# # # # #

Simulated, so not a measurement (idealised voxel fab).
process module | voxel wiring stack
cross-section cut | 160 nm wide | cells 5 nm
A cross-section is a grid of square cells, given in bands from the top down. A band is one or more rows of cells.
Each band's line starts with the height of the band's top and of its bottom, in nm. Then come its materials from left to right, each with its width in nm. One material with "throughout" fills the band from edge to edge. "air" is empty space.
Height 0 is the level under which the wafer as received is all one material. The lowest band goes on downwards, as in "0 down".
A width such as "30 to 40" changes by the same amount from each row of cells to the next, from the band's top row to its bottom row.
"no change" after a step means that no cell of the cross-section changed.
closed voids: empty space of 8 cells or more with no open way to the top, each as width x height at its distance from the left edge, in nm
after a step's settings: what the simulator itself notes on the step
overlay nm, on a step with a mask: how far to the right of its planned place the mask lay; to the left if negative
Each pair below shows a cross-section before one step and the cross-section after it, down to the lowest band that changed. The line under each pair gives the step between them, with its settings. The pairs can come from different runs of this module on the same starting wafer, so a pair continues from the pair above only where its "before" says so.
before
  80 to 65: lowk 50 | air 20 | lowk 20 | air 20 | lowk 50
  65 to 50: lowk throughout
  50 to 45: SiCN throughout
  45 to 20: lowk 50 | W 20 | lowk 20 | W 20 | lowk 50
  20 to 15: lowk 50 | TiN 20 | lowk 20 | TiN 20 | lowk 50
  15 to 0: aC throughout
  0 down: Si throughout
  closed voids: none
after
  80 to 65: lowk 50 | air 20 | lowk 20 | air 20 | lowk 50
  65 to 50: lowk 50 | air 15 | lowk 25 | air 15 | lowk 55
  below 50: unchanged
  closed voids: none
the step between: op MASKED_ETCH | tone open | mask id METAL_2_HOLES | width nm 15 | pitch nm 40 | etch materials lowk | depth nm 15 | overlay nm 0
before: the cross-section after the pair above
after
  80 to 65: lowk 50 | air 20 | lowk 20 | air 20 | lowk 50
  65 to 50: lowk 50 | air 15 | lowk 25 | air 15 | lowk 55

# # # # #

Work task
Copy, please, exactly the lines that start at the first line of the data and end at the line containing "Height 0 is", both kept and no others.

Task solution
Simulated, so not a measurement (idealised voxel fab).
process module | voxel wiring stack
cross-section cut | 160 nm wide | cells 5 nm
A cross-section is a grid of square cells, given in bands from the top down. A band is one or more rows of cells.
Each band's line starts with the height of the band's top and of its bottom, in nm. Then come its materials from left to right, each with its width in nm. One material with "throughout" fills the band from edge to edge. "air" is empty space.
Height 0 is the level under which the wafer as received is all one material. The lowest band goes on downwards, as in "0 down".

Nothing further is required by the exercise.